> _Required action_:
The lines from the start of the records through the one containing "Same kind, same" are to be restated word for word; please include both ends.

> _Dataset_:
- - -
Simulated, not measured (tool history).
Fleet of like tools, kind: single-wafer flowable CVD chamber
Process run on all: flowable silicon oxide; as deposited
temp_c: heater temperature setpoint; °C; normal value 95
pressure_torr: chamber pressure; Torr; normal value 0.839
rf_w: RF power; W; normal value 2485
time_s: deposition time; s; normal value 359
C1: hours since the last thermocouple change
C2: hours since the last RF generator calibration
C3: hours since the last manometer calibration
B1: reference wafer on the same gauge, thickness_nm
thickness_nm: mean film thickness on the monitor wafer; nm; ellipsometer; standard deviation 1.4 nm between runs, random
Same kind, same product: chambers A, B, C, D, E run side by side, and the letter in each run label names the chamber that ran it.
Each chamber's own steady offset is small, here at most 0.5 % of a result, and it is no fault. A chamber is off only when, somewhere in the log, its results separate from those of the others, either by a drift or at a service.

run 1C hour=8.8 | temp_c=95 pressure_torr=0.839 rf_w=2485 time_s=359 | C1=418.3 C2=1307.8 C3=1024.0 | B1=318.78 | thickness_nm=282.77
- - -

> _Result_:
Simulated, not measured (tool history).
Fleet of like tools, kind: single-wafer flowable CVD chamber
Process run on all: flowable silicon oxide; as deposited
temp_c: heater temperature setpoint; °C; normal value 95
pressure_torr: chamber pressure; Torr; normal value 0.839
rf_w: RF power; W; normal value 2485
time_s: deposition time; s; normal value 359
C1: hours since the last thermocouple change
C2: hours since the last RF generator calibration
C3: hours since the last manometer calibration
B1: reference wafer on the same gauge, thickness_nm
thickness_nm: mean film thickness on the monitor wafer; nm; ellipsometer; standard deviation 1.4 nm between runs, random
Same kind, same product: chambers A, B, C, D, E run side by side, and the letter in each run label names the chamber that ran it.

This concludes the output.